__DATA PROVIDED__:
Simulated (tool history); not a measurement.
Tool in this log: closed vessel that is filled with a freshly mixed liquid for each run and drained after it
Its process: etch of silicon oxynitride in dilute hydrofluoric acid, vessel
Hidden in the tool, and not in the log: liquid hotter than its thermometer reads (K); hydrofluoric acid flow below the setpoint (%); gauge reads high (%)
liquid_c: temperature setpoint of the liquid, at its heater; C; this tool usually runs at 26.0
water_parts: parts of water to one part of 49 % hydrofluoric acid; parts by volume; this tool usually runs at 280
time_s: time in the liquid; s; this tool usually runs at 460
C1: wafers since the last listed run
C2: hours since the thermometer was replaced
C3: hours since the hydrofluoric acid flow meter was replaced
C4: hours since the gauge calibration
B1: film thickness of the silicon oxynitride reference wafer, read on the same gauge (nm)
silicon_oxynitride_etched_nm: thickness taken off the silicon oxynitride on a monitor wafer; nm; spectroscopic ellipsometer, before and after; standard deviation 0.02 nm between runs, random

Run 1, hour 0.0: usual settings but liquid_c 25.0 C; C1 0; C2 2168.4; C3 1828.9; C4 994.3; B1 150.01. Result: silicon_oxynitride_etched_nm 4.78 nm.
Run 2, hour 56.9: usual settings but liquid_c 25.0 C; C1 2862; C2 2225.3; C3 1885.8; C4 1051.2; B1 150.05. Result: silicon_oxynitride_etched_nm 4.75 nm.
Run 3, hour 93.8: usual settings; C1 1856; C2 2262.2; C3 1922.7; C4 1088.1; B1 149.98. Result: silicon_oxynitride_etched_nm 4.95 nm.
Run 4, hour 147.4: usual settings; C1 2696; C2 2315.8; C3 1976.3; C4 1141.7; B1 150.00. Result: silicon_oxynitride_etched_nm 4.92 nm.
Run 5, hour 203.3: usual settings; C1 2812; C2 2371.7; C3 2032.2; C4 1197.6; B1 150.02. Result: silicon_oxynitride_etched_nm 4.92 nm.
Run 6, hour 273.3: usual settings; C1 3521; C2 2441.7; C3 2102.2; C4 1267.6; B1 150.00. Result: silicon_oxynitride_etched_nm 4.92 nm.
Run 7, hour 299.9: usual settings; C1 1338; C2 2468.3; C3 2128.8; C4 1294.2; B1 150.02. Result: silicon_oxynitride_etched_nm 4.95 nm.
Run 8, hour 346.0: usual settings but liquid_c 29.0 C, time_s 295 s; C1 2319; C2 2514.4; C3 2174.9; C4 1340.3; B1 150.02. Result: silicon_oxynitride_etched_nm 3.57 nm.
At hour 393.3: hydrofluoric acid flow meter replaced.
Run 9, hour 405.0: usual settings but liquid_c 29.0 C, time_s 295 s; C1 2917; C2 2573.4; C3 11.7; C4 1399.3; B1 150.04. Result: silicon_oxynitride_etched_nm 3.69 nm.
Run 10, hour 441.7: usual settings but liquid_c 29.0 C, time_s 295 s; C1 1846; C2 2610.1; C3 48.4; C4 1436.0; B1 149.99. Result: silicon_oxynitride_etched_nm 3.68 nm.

__WORK ORDER__:
Lines from the start of the material above through the line containing "B1: film thickness" are to be duplicated exactly, and only those.

__WRITTEN SOLUTION__:
Simulated (tool history); not a measurement.
Tool in this log: closed vessel that is filled with a freshly mixed liquid for each run and drained after it
Its process: etch of silicon oxynitride in dilute hydrofluoric acid, vessel
Hidden in the tool, and not in the log: liquid hotter than its thermometer reads (K); hydrofluoric acid flow below the setpoint (%); gauge reads high (%)
liquid_c: temperature setpoint of the liquid, at its heater; C; this tool usually runs at 26.0
water_parts: parts of water to one part of 49 % hydrofluoric acid; parts by volume; this tool usually runs at 280
time_s: time in the liquid; s; this tool usually runs at 460
C1: wafers since the last listed run
C2: hours since the thermometer was replaced
C3: hours since the hydrofluoric acid flow meter was replaced
C4: hours since the gauge calibration
B1: film thickness of the silicon oxynitride reference wafer, read on the same gauge (nm)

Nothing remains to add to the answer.